#### Records provided ####

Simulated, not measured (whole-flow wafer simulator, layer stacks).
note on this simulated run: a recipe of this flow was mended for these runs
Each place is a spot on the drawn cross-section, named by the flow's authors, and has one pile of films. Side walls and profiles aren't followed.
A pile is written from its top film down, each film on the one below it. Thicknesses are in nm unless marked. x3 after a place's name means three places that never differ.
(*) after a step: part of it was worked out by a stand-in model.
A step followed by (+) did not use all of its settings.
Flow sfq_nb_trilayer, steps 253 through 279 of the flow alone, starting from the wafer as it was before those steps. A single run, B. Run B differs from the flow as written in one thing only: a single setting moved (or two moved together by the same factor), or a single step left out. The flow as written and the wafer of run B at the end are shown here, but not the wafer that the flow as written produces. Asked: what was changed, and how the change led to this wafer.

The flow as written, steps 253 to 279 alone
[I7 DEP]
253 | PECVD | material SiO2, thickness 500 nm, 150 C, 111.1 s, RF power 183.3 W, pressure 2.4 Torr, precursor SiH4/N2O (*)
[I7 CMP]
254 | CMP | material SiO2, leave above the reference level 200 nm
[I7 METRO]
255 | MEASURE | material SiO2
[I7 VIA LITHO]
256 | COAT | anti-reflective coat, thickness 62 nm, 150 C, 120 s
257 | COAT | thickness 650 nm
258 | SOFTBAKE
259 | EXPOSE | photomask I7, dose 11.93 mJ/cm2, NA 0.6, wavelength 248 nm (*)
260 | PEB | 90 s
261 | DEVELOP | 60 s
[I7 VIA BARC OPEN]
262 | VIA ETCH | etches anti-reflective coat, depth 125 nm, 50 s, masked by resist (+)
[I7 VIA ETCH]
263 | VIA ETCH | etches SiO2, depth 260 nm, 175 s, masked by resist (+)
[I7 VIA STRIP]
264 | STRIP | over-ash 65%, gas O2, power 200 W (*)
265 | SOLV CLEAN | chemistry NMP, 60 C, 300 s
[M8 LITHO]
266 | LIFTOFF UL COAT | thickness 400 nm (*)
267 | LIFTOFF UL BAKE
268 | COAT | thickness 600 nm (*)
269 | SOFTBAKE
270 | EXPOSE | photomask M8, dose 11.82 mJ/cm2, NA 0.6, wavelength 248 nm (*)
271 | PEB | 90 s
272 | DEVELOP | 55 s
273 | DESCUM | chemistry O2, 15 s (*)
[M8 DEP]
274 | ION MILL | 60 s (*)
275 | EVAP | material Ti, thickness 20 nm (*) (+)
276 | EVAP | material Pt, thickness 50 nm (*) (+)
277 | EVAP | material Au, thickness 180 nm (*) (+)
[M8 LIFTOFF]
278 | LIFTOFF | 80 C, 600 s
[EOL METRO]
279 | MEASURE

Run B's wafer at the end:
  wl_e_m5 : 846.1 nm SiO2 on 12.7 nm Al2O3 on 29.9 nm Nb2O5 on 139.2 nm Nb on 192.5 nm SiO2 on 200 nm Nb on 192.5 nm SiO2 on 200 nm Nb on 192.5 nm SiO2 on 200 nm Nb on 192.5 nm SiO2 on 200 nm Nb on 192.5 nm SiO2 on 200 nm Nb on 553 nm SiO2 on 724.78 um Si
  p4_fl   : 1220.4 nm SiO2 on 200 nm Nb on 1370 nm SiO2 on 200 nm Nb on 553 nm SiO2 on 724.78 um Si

####

- _Required action_
Among the lines above, find the one with "261 | DEVELOP | 60 s" and the one with "265 | SOLV CLEAN | chemistry NMP, 60 C, 300 s". Quote both and everything between them, exactly.

- _Answer box_
261 | DEVELOP | 60 s
[I7 VIA BARC OPEN]
262 | VIA ETCH | etches anti-reflective coat, depth 125 nm, 50 s, masked by resist (+)
[I7 VIA ETCH]
263 | VIA ETCH | etches SiO2, depth 260 nm, 175 s, masked by resist (+)
[I7 VIA STRIP]
264 | STRIP | over-ash 65%, gas O2, power 200 W (*)
265 | SOLV CLEAN | chemistry NMP, 60 C, 300 s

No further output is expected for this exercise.